__Supplied material__
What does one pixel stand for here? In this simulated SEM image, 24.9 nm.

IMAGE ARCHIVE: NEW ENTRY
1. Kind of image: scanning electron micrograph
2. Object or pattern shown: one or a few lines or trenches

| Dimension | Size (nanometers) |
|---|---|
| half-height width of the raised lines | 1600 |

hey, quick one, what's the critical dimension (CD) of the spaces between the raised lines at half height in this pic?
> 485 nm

__Work item__
Word for word, reproduce the lines of the listing from the first one through the line containing "hey, quick one, what's", and no more.

__Worked solution__
What does one pixel stand for here? In this simulated SEM image, 24.9 nm.

IMAGE ARCHIVE: NEW ENTRY
1. Kind of image: scanning electron micrograph
2. Object or pattern shown: one or a few lines or trenches

| Dimension | Size (nanometers) |
|---|---|
| half-height width of the raised lines | 1600 |

hey, quick one, what's the critical dimension (CD) of the spaces between the raised lines at half height in this pic?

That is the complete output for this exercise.